> Requirement: Given the material below, output exactly the lines from the line with "Lab notebook" to the line with "feature,value,unit", both ends included, and no other lines.

Given entries START

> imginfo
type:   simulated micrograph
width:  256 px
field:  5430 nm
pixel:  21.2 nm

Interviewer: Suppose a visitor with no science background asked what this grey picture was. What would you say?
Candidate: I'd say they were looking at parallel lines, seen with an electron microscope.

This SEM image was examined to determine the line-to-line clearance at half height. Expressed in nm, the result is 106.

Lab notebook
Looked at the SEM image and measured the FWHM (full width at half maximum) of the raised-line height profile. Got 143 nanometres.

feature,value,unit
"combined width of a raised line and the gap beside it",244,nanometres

Given entries END

> Task response:
Lab notebook
Looked at the SEM image and measured the FWHM (full width at half maximum) of the raised-line height profile. Got 143 nanometres.

feature,value,unit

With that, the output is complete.